-=-=-

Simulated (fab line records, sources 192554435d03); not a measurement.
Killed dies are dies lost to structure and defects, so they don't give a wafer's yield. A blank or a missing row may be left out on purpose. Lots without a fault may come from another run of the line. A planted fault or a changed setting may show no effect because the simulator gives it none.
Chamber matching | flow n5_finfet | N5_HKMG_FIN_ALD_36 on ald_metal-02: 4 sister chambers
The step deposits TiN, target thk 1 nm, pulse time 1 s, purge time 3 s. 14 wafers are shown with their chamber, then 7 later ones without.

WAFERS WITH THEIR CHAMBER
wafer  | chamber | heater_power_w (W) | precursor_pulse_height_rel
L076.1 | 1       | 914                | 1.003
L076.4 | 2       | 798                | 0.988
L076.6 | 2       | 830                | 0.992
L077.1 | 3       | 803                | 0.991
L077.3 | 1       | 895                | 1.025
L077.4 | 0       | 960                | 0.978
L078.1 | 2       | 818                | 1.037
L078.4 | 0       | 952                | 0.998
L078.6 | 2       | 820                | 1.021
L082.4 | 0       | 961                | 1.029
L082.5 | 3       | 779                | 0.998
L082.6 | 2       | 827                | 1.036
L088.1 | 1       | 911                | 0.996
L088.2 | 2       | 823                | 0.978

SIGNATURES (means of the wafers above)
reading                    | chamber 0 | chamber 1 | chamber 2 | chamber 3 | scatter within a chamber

-=-=-

# Requirement:
Of all the entries above, retype exactly the lines from the line with "Killed dies are" to the line with "(W) | precursor_pulse_height_rel", both included, and no others.

# Task response:
Killed dies are dies lost to structure and defects, so they don't give a wafer's yield. A blank or a missing row may be left out on purpose. Lots without a fault may come from another run of the line. A planted fault or a changed setting may show no effect because the simulator gives it none.
Chamber matching | flow n5_finfet | N5_HKMG_FIN_ALD_36 on ald_metal-02: 4 sister chambers
The step deposits TiN, target thk 1 nm, pulse time 1 s, purge time 3 s. 14 wafers are shown with their chamber, then 7 later ones without.

WAFERS WITH THEIR CHAMBER
wafer  | chamber | heater_power_w (W) | precursor_pulse_height_rel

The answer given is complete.